Assignment: The only acceptable output is every entry, printed exactly.

Data extracts:
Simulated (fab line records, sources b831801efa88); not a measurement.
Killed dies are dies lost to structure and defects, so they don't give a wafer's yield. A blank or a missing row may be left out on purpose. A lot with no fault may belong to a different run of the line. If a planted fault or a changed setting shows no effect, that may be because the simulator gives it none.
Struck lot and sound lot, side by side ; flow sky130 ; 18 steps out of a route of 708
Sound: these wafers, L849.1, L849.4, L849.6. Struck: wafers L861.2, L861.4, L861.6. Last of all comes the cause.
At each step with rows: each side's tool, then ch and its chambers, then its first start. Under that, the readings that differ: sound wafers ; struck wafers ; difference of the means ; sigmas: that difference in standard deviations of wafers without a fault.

Exercise response:
Simulated (fab line records, sources b831801efa88); not a measurement.
Killed dies are dies lost to structure and defects, so they don't give a wafer's yield. A blank or a missing row may be left out on purpose. A lot with no fault may belong to a different run of the line. If a planted fault or a changed setting shows no effect, that may be because the simulator gives it none.
Struck lot and sound lot, side by side ; flow sky130 ; 18 steps out of a route of 708
Sound: these wafers, L849.1, L849.4, L849.6. Struck: wafers L861.2, L861.4, L861.6. Last of all comes the cause.
At each step with rows: each side's tool, then ch and its chambers, then its first start. Under that, the readings that differ: sound wafers ; struck wafers ; difference of the means ; sigmas: that difference in standard deviations of wafers without a fault.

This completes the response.